■ **Requirement**
Quote exactly the lines from the start of the entries to the one with "Flow sky130, with", both ends included.

■ **Data provided**
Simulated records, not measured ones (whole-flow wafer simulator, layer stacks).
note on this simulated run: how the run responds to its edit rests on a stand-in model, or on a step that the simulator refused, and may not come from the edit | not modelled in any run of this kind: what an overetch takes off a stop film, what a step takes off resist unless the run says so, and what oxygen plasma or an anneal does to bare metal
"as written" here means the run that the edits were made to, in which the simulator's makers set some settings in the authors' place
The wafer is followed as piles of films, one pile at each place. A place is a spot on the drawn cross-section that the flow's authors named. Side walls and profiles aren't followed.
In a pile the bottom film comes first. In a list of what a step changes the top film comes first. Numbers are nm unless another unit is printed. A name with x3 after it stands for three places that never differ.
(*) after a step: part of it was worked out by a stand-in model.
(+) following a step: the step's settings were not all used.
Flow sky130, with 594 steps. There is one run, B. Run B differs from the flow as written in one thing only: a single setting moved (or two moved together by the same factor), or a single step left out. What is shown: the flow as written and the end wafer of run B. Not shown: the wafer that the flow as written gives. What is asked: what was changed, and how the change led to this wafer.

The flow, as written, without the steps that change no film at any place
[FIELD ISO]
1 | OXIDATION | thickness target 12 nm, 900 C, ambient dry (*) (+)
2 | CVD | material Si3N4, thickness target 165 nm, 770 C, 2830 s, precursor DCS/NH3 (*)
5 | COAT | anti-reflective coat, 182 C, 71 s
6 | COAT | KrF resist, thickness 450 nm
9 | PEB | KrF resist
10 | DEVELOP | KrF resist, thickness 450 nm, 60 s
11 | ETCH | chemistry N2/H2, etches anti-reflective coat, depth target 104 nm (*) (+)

■ **Exercise result**
Simulated records, not measured ones (whole-flow wafer simulator, layer stacks).
note on this simulated run: how the run responds to its edit rests on a stand-in model, or on a step that the simulator refused, and may not come from the edit | not modelled in any run of this kind: what an overetch takes off a stop film, what a step takes off resist unless the run says so, and what oxygen plasma or an anneal does to bare metal
"as written" here means the run that the edits were made to, in which the simulator's makers set some settings in the authors' place
The wafer is followed as piles of films, one pile at each place. A place is a spot on the drawn cross-section that the flow's authors named. Side walls and profiles aren't followed.
In a pile the bottom film comes first. In a list of what a step changes the top film comes first. Numbers are nm unless another unit is printed. A name with x3 after it stands for three places that never differ.
(*) after a step: part of it was worked out by a stand-in model.
(+) following a step: the step's settings were not all used.
Flow sky130, with 594 steps. There is one run, B. Run B differs from the flow as written in one thing only: a single setting moved (or two moved together by the same factor), or a single step left out. What is shown: the flow as written and the end wafer of run B. Not shown: the wafer that the flow as written gives. What is asked: what was changed, and how the change led to this wafer.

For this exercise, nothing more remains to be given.